Requirement: What follows is a listing; give it again exactly, in its entirety.

++++++++++++++++++++

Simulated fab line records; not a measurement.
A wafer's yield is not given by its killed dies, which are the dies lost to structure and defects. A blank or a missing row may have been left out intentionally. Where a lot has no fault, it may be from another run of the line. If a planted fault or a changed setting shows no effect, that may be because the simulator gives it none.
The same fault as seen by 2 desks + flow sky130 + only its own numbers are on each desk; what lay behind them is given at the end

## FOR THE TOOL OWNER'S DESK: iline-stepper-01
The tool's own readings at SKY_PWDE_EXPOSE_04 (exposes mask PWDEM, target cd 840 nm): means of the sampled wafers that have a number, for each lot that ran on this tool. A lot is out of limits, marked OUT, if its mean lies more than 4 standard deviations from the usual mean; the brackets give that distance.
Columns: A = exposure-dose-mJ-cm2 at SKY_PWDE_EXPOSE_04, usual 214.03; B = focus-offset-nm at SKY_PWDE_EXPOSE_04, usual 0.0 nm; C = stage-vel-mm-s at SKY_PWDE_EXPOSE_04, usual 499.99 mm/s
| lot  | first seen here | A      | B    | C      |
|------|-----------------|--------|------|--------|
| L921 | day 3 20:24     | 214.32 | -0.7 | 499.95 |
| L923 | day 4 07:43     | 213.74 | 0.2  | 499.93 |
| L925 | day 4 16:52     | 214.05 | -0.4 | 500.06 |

++++++++++++++++++++

Exercise result:
Simulated fab line records; not a measurement.
A wafer's yield is not given by its killed dies, which are the dies lost to structure and defects. A blank or a missing row may have been left out intentionally. Where a lot has no fault, it may be from another run of the line. If a planted fault or a changed setting shows no effect, that may be because the simulator gives it none.
The same fault as seen by 2 desks + flow sky130 + only its own numbers are on each desk; what lay behind them is given at the end

## FOR THE TOOL OWNER'S DESK: iline-stepper-01
The tool's own readings at SKY_PWDE_EXPOSE_04 (exposes mask PWDEM, target cd 840 nm): means of the sampled wafers that have a number, for each lot that ran on this tool. A lot is out of limits, marked OUT, if its mean lies more than 4 standard deviations from the usual mean; the brackets give that distance.
Columns: A = exposure-dose-mJ-cm2 at SKY_PWDE_EXPOSE_04, usual 214.03; B = focus-offset-nm at SKY_PWDE_EXPOSE_04, usual 0.0 nm; C = stage-vel-mm-s at SKY_PWDE_EXPOSE_04, usual 499.99 mm/s
| lot  | first seen here | A      | B    | C      |
|------|-----------------|--------|------|--------|
| L921 | day 3 20:24     | 214.32 | -0.7 | 499.95 |
| L923 | day 4 07:43     | 213.74 | 0.2  | 499.93 |
| L925 | day 4 16:52     | 214.05 | -0.4 | 500.06 |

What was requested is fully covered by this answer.